ACTIVITY — For each record that follows, write out an identical copy.

[Start of section]

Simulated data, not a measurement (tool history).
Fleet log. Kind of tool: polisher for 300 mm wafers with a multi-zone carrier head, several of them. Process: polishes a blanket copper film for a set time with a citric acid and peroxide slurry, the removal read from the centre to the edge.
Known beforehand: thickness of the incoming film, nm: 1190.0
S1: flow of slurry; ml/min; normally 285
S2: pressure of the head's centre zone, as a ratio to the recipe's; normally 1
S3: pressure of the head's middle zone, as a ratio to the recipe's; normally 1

[End of section]

REPLY —
Simulated data, not a measurement (tool history).
Fleet log. Kind of tool: polisher for 300 mm wafers with a multi-zone carrier head, several of them. Process: polishes a blanket copper film for a set time with a citric acid and peroxide slurry, the removal read from the centre to the edge.
Known beforehand: thickness of the incoming film, nm: 1190.0
S1: flow of slurry; ml/min; normally 285
S2: pressure of the head's centre zone, as a ratio to the recipe's; normally 1
S3: pressure of the head's middle zone, as a ratio to the recipe's; normally 1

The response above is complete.